┄┄┄┄┄┄┄┄┄┄┄┄┄┄┄┄┄┄┄┄

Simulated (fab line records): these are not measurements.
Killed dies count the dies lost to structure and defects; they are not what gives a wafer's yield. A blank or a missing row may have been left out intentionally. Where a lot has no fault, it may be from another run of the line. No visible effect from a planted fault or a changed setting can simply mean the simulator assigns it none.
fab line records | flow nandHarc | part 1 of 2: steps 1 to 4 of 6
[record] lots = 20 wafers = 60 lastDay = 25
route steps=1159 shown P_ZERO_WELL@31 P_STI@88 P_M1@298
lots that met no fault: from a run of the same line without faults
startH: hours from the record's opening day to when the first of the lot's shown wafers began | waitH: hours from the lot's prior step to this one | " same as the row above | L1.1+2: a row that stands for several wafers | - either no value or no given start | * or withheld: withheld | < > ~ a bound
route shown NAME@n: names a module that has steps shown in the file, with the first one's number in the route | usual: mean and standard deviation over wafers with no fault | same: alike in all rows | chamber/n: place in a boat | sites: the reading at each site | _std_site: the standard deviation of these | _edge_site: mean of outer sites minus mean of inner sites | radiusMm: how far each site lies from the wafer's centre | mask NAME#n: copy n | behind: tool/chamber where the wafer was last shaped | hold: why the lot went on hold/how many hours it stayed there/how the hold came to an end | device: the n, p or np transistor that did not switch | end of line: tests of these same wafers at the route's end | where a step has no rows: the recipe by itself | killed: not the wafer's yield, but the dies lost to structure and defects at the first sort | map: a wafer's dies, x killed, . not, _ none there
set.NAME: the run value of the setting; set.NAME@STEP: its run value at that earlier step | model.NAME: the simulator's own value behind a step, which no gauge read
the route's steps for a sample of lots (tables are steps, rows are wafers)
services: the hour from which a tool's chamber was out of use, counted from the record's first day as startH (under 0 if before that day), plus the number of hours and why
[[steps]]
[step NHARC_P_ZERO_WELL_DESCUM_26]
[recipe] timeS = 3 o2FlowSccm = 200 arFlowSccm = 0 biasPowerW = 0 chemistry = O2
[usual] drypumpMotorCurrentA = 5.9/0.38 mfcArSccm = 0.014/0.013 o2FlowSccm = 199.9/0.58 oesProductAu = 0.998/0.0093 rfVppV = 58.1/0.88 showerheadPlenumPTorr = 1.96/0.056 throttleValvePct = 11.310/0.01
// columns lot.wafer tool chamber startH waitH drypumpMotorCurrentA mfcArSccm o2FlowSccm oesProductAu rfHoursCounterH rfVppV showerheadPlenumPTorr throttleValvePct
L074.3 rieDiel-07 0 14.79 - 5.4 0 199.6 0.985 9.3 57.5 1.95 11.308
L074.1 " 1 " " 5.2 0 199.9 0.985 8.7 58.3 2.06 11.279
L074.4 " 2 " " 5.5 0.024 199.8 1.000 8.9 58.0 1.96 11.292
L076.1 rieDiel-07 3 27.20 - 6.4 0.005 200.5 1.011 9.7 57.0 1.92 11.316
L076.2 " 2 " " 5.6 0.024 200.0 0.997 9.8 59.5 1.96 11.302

┄┄┄┄┄┄┄┄┄┄┄┄┄┄┄┄┄┄┄┄

- Exercise -
Please reproduce the lines from the line with "set.NAME: the run" to the line with "[recipe] timeS = 3", both ends included, exactly as they appear above.

- Written reply -
set.NAME: the run value of the setting; set.NAME@STEP: its run value at that earlier step | model.NAME: the simulator's own value behind a step, which no gauge read
the route's steps for a sample of lots (tables are steps, rows are wafers)
services: the hour from which a tool's chamber was out of use, counted from the record's first day as startH (under 0 if before that day), plus the number of hours and why
[[steps]]
[step NHARC_P_ZERO_WELL_DESCUM_26]
[recipe] timeS = 3 o2FlowSccm = 200 arFlowSccm = 0 biasPowerW = 0 chemistry = O2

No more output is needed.